- EXTRACTED INFORMATION -
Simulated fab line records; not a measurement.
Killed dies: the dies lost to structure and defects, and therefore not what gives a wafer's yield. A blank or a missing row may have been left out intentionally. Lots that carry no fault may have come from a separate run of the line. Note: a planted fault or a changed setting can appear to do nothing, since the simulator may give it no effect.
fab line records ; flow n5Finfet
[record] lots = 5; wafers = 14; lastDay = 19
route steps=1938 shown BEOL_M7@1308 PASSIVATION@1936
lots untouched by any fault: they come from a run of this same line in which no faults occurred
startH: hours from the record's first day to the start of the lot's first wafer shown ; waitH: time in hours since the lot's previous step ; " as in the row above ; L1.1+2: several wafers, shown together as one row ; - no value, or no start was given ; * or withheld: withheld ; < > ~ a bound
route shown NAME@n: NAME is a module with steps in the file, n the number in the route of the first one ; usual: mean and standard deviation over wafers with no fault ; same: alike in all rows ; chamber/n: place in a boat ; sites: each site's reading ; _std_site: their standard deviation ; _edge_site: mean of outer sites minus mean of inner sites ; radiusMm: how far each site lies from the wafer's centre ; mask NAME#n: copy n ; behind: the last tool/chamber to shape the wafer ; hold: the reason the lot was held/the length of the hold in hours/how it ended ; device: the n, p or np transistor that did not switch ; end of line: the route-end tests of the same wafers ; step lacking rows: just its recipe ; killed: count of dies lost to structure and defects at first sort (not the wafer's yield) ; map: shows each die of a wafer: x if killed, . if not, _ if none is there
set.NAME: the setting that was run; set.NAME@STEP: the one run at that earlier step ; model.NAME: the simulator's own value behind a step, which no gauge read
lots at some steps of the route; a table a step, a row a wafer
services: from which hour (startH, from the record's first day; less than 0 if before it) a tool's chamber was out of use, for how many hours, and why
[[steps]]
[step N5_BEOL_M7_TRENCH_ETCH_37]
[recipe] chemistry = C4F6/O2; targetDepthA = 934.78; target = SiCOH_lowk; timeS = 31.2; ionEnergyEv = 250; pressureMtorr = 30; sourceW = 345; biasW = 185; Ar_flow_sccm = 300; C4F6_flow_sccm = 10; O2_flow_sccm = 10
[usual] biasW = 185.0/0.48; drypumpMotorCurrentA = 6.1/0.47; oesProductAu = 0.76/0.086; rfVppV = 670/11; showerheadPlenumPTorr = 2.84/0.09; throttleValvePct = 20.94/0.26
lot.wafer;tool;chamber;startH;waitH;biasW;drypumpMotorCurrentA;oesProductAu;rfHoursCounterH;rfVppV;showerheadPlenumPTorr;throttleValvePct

- WORK ORDER -
Would you print exactly and only the lines of the material above that run from the line with "Killed dies: the" through the line with "route steps=1938 shown", both included?

- EXERCISE RESPONSE -
Killed dies: the dies lost to structure and defects, and therefore not what gives a wafer's yield. A blank or a missing row may have been left out intentionally. Lots that carry no fault may have come from a separate run of the line. Note: a planted fault or a changed setting can appear to do nothing, since the simulator may give it no effect.
fab line records ; flow n5Finfet
[record] lots = 5; wafers = 14; lastDay = 19
route steps=1938 shown BEOL_M7@1308 PASSIVATION@1936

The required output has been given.